* * * *
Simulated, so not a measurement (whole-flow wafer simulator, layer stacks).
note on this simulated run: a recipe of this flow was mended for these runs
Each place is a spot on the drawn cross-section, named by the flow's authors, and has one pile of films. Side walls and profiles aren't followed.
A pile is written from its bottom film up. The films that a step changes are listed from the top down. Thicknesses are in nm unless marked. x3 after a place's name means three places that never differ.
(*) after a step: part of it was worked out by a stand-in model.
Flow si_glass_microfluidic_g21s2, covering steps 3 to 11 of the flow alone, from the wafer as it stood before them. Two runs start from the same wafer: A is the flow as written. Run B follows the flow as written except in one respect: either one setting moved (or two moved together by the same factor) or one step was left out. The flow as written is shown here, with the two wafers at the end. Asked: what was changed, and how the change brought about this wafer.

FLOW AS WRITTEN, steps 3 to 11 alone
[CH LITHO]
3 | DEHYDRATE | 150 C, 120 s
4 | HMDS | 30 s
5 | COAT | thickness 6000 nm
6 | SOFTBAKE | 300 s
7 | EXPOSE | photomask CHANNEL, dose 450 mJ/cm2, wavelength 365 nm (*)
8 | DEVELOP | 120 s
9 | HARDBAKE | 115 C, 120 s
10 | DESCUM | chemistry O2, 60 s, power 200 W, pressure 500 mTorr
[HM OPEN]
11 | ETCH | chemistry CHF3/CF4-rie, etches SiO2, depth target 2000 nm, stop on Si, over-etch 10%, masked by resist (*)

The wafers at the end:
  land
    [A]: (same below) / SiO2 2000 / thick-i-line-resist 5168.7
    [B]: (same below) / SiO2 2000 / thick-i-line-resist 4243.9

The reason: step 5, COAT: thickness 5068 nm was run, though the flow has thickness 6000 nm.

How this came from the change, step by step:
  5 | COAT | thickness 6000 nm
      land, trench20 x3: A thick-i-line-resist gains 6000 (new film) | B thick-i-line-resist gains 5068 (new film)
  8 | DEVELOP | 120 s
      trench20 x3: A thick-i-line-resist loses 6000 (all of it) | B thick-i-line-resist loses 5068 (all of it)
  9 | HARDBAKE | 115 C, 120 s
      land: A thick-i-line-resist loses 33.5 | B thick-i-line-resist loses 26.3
* * * *

Work item - Please retype the top of the data exactly, down to and including the line that holds "[A]: (same below)", and nothing further.

Exercise result -
Simulated, so not a measurement (whole-flow wafer simulator, layer stacks).
note on this simulated run: a recipe of this flow was mended for these runs
Each place is a spot on the drawn cross-section, named by the flow's authors, and has one pile of films. Side walls and profiles aren't followed.
A pile is written from its bottom film up. The films that a step changes are listed from the top down. Thicknesses are in nm unless marked. x3 after a place's name means three places that never differ.
(*) after a step: part of it was worked out by a stand-in model.
Flow si_glass_microfluidic_g21s2, covering steps 3 to 11 of the flow alone, from the wafer as it stood before them. Two runs start from the same wafer: A is the flow as written. Run B follows the flow as written except in one respect: either one setting moved (or two moved together by the same factor) or one step was left out. The flow as written is shown here, with the two wafers at the end. Asked: what was changed, and how the change brought about this wafer.

FLOW AS WRITTEN, steps 3 to 11 alone
[CH LITHO]
3 | DEHYDRATE | 150 C, 120 s
4 | HMDS | 30 s
5 | COAT | thickness 6000 nm
6 | SOFTBAKE | 300 s
7 | EXPOSE | photomask CHANNEL, dose 450 mJ/cm2, wavelength 365 nm (*)
8 | DEVELOP | 120 s
9 | HARDBAKE | 115 C, 120 s
10 | DESCUM | chemistry O2, 60 s, power 200 W, pressure 500 mTorr
[HM OPEN]
11 | ETCH | chemistry CHF3/CF4-rie, etches SiO2, depth target 2000 nm, stop on Si, over-etch 10%, masked by resist (*)

The wafers at the end:
  land
    [A]: (same below) / SiO2 2000 / thick-i-line-resist 5168.7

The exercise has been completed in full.